▶ _Extracted material_
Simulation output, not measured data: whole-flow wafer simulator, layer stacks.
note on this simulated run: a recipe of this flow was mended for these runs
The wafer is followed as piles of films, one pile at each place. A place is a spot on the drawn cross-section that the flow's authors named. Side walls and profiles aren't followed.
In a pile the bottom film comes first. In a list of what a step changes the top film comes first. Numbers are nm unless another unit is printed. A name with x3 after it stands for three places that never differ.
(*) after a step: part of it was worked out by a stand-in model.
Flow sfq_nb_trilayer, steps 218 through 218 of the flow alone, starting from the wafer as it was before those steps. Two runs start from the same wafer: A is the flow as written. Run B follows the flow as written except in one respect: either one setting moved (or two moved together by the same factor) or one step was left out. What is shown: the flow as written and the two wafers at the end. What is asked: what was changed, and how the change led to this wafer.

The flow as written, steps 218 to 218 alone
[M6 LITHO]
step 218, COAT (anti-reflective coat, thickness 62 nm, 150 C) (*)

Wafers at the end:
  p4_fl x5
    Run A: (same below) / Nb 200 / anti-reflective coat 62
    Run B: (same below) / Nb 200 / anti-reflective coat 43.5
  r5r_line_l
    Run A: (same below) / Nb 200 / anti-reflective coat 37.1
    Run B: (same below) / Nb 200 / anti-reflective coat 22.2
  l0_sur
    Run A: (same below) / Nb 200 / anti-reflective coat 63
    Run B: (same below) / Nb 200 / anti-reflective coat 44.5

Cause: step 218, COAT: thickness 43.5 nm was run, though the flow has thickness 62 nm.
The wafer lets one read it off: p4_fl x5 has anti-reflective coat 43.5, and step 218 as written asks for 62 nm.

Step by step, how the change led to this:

▶ _Task item_
Produce a verbatim copy of all the material.

▶ _Your solution_
Simulation output, not measured data: whole-flow wafer simulator, layer stacks.
note on this simulated run: a recipe of this flow was mended for these runs
The wafer is followed as piles of films, one pile at each place. A place is a spot on the drawn cross-section that the flow's authors named. Side walls and profiles aren't followed.
In a pile the bottom film comes first. In a list of what a step changes the top film comes first. Numbers are nm unless another unit is printed. A name with x3 after it stands for three places that never differ.
(*) after a step: part of it was worked out by a stand-in model.
Flow sfq_nb_trilayer, steps 218 through 218 of the flow alone, starting from the wafer as it was before those steps. Two runs start from the same wafer: A is the flow as written. Run B follows the flow as written except in one respect: either one setting moved (or two moved together by the same factor) or one step was left out. What is shown: the flow as written and the two wafers at the end. What is asked: what was changed, and how the change led to this wafer.

The flow as written, steps 218 to 218 alone
[M6 LITHO]
step 218, COAT (anti-reflective coat, thickness 62 nm, 150 C) (*)

Wafers at the end:
  p4_fl x5
    Run A: (same below) / Nb 200 / anti-reflective coat 62
    Run B: (same below) / Nb 200 / anti-reflective coat 43.5
  r5r_line_l
    Run A: (same below) / Nb 200 / anti-reflective coat 37.1
    Run B: (same below) / Nb 200 / anti-reflective coat 22.2
  l0_sur
    Run A: (same below) / Nb 200 / anti-reflective coat 63
    Run B: (same below) / Nb 200 / anti-reflective coat 44.5

Cause: step 218, COAT: thickness 43.5 nm was run, though the flow has thickness 62 nm.
The wafer lets one read it off: p4_fl x5 has anti-reflective coat 43.5, and step 218 as written asks for 62 nm.

Step by step, how the change led to this:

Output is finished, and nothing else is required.